* Work item *
A word-for-word transcription of all the data is required.

* Information *
^^^^^^^^

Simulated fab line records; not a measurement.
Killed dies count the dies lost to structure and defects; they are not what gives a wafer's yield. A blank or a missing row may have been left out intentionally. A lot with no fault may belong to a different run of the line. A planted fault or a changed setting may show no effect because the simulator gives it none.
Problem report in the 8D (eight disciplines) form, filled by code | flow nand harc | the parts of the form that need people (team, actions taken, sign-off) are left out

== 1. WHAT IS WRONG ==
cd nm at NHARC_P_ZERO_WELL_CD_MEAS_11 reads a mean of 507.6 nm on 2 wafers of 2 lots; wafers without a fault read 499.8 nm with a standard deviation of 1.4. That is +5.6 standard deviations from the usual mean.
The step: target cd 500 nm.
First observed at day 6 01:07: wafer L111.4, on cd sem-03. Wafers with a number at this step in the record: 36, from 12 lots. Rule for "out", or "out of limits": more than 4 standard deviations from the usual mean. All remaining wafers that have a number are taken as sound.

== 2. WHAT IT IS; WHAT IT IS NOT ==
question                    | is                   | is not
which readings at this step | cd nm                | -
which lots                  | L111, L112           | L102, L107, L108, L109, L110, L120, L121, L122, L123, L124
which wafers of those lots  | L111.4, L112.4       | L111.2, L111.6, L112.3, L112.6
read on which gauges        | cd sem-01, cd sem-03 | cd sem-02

^^^^^^^^

* Your solution *
Simulated fab line records; not a measurement.
Killed dies count the dies lost to structure and defects; they are not what gives a wafer's yield. A blank or a missing row may have been left out intentionally. A lot with no fault may belong to a different run of the line. A planted fault or a changed setting may show no effect because the simulator gives it none.
Problem report in the 8D (eight disciplines) form, filled by code | flow nand harc | the parts of the form that need people (team, actions taken, sign-off) are left out

== 1. WHAT IS WRONG ==
cd nm at NHARC_P_ZERO_WELL_CD_MEAS_11 reads a mean of 507.6 nm on 2 wafers of 2 lots; wafers without a fault read 499.8 nm with a standard deviation of 1.4. That is +5.6 standard deviations from the usual mean.
The step: target cd 500 nm.
First observed at day 6 01:07: wafer L111.4, on cd sem-03. Wafers with a number at this step in the record: 36, from 12 lots. Rule for "out", or "out of limits": more than 4 standard deviations from the usual mean. All remaining wafers that have a number are taken as sound.

== 2. WHAT IT IS; WHAT IT IS NOT ==
question                    | is                   | is not
which readings at this step | cd nm                | -
which lots                  | L111, L112           | L102, L107, L108, L109, L110, L120, L121, L122, L123, L124
which wafers of those lots  | L111.4, L112.4       | L111.2, L111.6, L112.3, L112.6
read on which gauges        | cd sem-01, cd sem-03 | cd sem-02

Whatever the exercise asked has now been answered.